[INFORMATION GIVEN — start]

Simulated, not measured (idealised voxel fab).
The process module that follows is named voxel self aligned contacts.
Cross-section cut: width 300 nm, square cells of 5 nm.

[INFORMATION GIVEN — finish]

→ WORK ITEM
The complete set of entries above must be reproduced verbatim.

→ WRITTEN ANSWER
Simulated, not measured (idealised voxel fab).
The process module that follows is named voxel self aligned contacts.
Cross-section cut: width 300 nm, square cells of 5 nm.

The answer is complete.